[Opening ENTRIES PROVIDED section]

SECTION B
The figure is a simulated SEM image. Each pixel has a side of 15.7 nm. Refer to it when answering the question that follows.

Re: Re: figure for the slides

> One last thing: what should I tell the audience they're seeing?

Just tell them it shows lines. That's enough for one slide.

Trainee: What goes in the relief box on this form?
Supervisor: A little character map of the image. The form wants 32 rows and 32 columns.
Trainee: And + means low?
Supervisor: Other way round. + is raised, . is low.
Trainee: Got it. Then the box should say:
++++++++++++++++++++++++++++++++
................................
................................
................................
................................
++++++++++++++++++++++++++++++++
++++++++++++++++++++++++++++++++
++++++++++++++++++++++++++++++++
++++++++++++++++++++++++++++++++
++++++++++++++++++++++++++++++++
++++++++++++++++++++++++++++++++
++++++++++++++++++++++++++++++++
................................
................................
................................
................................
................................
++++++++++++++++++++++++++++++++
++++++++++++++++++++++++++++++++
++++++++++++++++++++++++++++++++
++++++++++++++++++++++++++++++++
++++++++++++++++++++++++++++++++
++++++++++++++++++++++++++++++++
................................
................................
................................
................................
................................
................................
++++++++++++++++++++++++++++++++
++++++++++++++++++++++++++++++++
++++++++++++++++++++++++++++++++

[Closing ENTRIES PROVIDED section]

A verbatim copy of all the entries above is requested.

EXERCISE RESPONSE:
SECTION B
The figure is a simulated SEM image. Each pixel has a side of 15.7 nm. Refer to it when answering the question that follows.

Re: Re: figure for the slides

> One last thing: what should I tell the audience they're seeing?

Just tell them it shows lines. That's enough for one slide.

Trainee: What goes in the relief box on this form?
Supervisor: A little character map of the image. The form wants 32 rows and 32 columns.
Trainee: And + means low?
Supervisor: Other way round. + is raised, . is low.
Trainee: Got it. Then the box should say:
++++++++++++++++++++++++++++++++
................................
................................
................................
................................
++++++++++++++++++++++++++++++++
++++++++++++++++++++++++++++++++
++++++++++++++++++++++++++++++++
++++++++++++++++++++++++++++++++
++++++++++++++++++++++++++++++++
++++++++++++++++++++++++++++++++
++++++++++++++++++++++++++++++++
................................
................................
................................
................................
................................
++++++++++++++++++++++++++++++++
++++++++++++++++++++++++++++++++
++++++++++++++++++++++++++++++++
++++++++++++++++++++++++++++++++
++++++++++++++++++++++++++++++++
++++++++++++++++++++++++++++++++
................................
................................
................................
................................
................................
................................
++++++++++++++++++++++++++++++++
++++++++++++++++++++++++++++++++
++++++++++++++++++++++++++++++++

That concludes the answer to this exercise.